» **Task item**
All records should be written out again exactly.

Supplied data Start Marker

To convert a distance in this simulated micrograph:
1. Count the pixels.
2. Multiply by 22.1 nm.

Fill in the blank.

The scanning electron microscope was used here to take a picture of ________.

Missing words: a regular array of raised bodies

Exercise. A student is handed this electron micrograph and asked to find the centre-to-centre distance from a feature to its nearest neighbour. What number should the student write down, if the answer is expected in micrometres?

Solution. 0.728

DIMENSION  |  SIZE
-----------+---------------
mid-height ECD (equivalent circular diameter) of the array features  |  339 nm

Supplied data End Marker

» **Solution**
To convert a distance in this simulated micrograph:
1. Count the pixels.
2. Multiply by 22.1 nm.

Fill in the blank.

The scanning electron microscope was used here to take a picture of ________.

Missing words: a regular array of raised bodies

Exercise. A student is handed this electron micrograph and asked to find the centre-to-centre distance from a feature to its nearest neighbour. What number should the student write down, if the answer is expected in micrometres?

Solution. 0.728

DIMENSION  |  SIZE
-----------+---------------
mid-height ECD (equivalent circular diameter) of the array features  |  339 nm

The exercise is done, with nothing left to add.